Required action:
Copy each entry as written.

Given data:
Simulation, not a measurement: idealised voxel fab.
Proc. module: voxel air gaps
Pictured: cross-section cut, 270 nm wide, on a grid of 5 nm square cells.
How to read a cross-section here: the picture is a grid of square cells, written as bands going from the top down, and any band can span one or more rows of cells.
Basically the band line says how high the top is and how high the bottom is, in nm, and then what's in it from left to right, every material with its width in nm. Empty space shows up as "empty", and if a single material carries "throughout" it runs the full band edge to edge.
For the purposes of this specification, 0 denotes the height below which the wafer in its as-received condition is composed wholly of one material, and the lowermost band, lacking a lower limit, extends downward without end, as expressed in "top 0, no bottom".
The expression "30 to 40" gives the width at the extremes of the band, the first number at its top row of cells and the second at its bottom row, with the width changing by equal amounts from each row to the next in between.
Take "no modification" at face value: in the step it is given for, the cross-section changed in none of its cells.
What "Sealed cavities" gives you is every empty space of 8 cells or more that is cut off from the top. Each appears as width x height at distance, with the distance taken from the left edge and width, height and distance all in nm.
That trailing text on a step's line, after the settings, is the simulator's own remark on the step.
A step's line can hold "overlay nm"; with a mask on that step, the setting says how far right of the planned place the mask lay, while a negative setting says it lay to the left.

Response area:
Simulation, not a measurement: idealised voxel fab.
Proc. module: voxel air gaps
Pictured: cross-section cut, 270 nm wide, on a grid of 5 nm square cells.
How to read a cross-section here: the picture is a grid of square cells, written as bands going from the top down, and any band can span one or more rows of cells.
Basically the band line says how high the top is and how high the bottom is, in nm, and then what's in it from left to right, every material with its width in nm. Empty space shows up as "empty", and if a single material carries "throughout" it runs the full band edge to edge.
For the purposes of this specification, 0 denotes the height below which the wafer in its as-received condition is composed wholly of one material, and the lowermost band, lacking a lower limit, extends downward without end, as expressed in "top 0, no bottom".
The expression "30 to 40" gives the width at the extremes of the band, the first number at its top row of cells and the second at its bottom row, with the width changing by equal amounts from each row to the next in between.
Take "no modification" at face value: in the step it is given for, the cross-section changed in none of its cells.
What "Sealed cavities" gives you is every empty space of 8 cells or more that is cut off from the top. Each appears as width x height at distance, with the distance taken from the left edge and width, height and distance all in nm.
That trailing text on a step's line, after the settings, is the simulator's own remark on the step.
A step's line can hold "overlay nm"; with a mask on that step, the setting says how far right of the planned place the mask lay, while a negative setting says it lay to the left.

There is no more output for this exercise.